• Required action: With the first line as the start and the line containing "[SHEET LINE DEFINE]" as the end, write out every line of the records exactly.

• Source information:
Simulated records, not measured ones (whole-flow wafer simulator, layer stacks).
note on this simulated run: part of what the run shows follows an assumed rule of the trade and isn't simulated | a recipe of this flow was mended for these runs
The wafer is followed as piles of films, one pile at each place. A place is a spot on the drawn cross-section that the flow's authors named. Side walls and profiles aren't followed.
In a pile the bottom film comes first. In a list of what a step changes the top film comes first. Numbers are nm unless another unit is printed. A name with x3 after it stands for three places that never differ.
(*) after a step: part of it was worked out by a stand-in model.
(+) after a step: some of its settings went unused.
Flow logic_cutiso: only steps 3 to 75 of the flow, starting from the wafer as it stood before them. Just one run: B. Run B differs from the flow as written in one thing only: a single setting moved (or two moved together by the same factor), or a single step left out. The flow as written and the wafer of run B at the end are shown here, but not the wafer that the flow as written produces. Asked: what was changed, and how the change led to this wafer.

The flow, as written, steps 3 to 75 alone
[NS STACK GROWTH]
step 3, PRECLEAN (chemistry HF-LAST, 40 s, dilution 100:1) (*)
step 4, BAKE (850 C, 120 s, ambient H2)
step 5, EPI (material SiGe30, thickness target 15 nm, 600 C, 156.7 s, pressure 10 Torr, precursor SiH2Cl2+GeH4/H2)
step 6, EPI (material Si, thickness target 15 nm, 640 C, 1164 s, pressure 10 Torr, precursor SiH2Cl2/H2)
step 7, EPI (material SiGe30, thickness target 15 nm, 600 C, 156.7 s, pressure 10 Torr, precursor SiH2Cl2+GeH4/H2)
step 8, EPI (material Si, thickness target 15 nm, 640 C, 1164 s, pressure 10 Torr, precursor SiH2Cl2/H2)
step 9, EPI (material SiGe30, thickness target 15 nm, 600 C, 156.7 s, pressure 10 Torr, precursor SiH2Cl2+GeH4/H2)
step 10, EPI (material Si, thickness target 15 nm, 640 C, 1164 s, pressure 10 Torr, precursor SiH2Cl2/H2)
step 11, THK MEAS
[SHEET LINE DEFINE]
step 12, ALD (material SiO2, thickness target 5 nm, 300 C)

• Response:
Simulated records, not measured ones (whole-flow wafer simulator, layer stacks).
note on this simulated run: part of what the run shows follows an assumed rule of the trade and isn't simulated | a recipe of this flow was mended for these runs
The wafer is followed as piles of films, one pile at each place. A place is a spot on the drawn cross-section that the flow's authors named. Side walls and profiles aren't followed.
In a pile the bottom film comes first. In a list of what a step changes the top film comes first. Numbers are nm unless another unit is printed. A name with x3 after it stands for three places that never differ.
(*) after a step: part of it was worked out by a stand-in model.
(+) after a step: some of its settings went unused.
Flow logic_cutiso: only steps 3 to 75 of the flow, starting from the wafer as it stood before them. Just one run: B. Run B differs from the flow as written in one thing only: a single setting moved (or two moved together by the same factor), or a single step left out. The flow as written and the wafer of run B at the end are shown here, but not the wafer that the flow as written produces. Asked: what was changed, and how the change led to this wafer.

The flow, as written, steps 3 to 75 alone
[NS STACK GROWTH]
step 3, PRECLEAN (chemistry HF-LAST, 40 s, dilution 100:1) (*)
step 4, BAKE (850 C, 120 s, ambient H2)
step 5, EPI (material SiGe30, thickness target 15 nm, 600 C, 156.7 s, pressure 10 Torr, precursor SiH2Cl2+GeH4/H2)
step 6, EPI (material Si, thickness target 15 nm, 640 C, 1164 s, pressure 10 Torr, precursor SiH2Cl2/H2)
step 7, EPI (material SiGe30, thickness target 15 nm, 600 C, 156.7 s, pressure 10 Torr, precursor SiH2Cl2+GeH4/H2)
step 8, EPI (material Si, thickness target 15 nm, 640 C, 1164 s, pressure 10 Torr, precursor SiH2Cl2/H2)
step 9, EPI (material SiGe30, thickness target 15 nm, 600 C, 156.7 s, pressure 10 Torr, precursor SiH2Cl2+GeH4/H2)
step 10, EPI (material Si, thickness target 15 nm, 640 C, 1164 s, pressure 10 Torr, precursor SiH2Cl2/H2)
step 11, THK MEAS
[SHEET LINE DEFINE]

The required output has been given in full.